***** PROVIDED MATERIAL *****

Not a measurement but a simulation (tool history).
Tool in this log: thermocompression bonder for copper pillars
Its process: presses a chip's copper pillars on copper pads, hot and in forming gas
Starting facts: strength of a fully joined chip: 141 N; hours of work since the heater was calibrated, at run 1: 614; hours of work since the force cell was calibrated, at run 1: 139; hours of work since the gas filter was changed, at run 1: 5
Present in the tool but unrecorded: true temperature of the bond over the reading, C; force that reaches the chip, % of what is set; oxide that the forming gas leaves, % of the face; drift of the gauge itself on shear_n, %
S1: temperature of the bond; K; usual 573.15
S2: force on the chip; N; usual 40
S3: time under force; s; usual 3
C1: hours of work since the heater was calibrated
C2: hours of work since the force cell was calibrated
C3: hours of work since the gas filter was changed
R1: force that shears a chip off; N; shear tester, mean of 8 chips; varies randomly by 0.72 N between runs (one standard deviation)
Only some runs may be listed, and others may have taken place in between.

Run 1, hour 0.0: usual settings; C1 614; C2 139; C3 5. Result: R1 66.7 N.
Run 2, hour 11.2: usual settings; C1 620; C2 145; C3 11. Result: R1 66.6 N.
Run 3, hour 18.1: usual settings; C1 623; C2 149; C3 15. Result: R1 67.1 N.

*****

Take the line above containing "C3: hours of", the line containing "Run 2, hour", and all lines in between, and copy them exactly without anything else.

C3: hours of work since the gas filter was changed
R1: force that shears a chip off; N; shear tester, mean of 8 chips; varies randomly by 0.72 N between runs (one standard deviation)
Only some runs may be listed, and others may have taken place in between.

Run 1, hour 0.0: usual settings; C1 614; C2 139; C3 5. Result: R1 66.7 N.
Run 2, hour 11.2: usual settings; C1 620; C2 145; C3 11. Result: R1 66.6 N.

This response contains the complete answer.